> _Exercise_:
Give back every line of the data, word for word.

> _Given records_:
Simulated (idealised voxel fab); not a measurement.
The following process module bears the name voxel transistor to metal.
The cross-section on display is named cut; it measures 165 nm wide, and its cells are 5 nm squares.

> _Solution_:
Simulated (idealised voxel fab); not a measurement.
The following process module bears the name voxel transistor to metal.
The cross-section on display is named cut; it measures 165 nm wide, and its cells are 5 nm squares.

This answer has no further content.